====

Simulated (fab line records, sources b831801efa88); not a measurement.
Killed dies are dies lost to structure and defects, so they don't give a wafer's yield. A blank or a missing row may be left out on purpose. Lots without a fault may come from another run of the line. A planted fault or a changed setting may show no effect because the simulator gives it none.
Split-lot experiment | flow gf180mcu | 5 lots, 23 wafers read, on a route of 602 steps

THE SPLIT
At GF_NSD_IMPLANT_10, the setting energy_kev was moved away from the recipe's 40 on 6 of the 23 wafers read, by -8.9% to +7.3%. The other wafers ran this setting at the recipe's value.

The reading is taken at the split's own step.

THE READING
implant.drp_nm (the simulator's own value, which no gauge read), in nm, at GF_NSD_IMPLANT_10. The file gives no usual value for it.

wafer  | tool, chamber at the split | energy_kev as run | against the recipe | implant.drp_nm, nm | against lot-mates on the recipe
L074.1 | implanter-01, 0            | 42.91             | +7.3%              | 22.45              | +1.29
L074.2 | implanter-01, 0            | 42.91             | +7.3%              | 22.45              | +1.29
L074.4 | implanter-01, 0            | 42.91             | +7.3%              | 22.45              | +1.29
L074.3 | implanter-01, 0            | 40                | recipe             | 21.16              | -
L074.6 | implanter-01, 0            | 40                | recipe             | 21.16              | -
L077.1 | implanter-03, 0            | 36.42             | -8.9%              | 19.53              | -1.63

====

| Work request |
All entries must be given again exactly.

| Written response |
Simulated (fab line records, sources b831801efa88); not a measurement.
Killed dies are dies lost to structure and defects, so they don't give a wafer's yield. A blank or a missing row may be left out on purpose. Lots without a fault may come from another run of the line. A planted fault or a changed setting may show no effect because the simulator gives it none.
Split-lot experiment | flow gf180mcu | 5 lots, 23 wafers read, on a route of 602 steps

THE SPLIT
At GF_NSD_IMPLANT_10, the setting energy_kev was moved away from the recipe's 40 on 6 of the 23 wafers read, by -8.9% to +7.3%. The other wafers ran this setting at the recipe's value.

The reading is taken at the split's own step.

THE READING
implant.drp_nm (the simulator's own value, which no gauge read), in nm, at GF_NSD_IMPLANT_10. The file gives no usual value for it.

wafer  | tool, chamber at the split | energy_kev as run | against the recipe | implant.drp_nm, nm | against lot-mates on the recipe
L074.1 | implanter-01, 0            | 42.91             | +7.3%              | 22.45              | +1.29
L074.2 | implanter-01, 0            | 42.91             | +7.3%              | 22.45              | +1.29
L074.4 | implanter-01, 0            | 42.91             | +7.3%              | 22.45              | +1.29
L074.3 | implanter-01, 0            | 40                | recipe             | 21.16              | -
L074.6 | implanter-01, 0            | 40                | recipe             | 21.16              | -
L077.1 | implanter-03, 0            | 36.42             | -8.9%              | 19.53              | -1.63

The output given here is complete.